• **SOURCE MATERIAL**:
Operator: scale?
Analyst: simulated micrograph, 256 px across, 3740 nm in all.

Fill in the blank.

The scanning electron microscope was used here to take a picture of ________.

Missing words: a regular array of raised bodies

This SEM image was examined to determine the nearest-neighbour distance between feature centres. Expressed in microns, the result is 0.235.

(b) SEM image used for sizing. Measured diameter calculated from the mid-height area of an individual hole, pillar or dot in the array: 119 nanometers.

• **TASK ITEM**:
All that belongs in your answer is the stretch of entries above from the line with "The scanning electron" through the line with "This SEM image", printed exactly.

• **RESULT**:
The scanning electron microscope was used here to take a picture of ________.

Missing words: a regular array of raised bodies

This SEM image was examined to determine the nearest-neighbour distance between feature centres. Expressed in microns, the result is 0.235.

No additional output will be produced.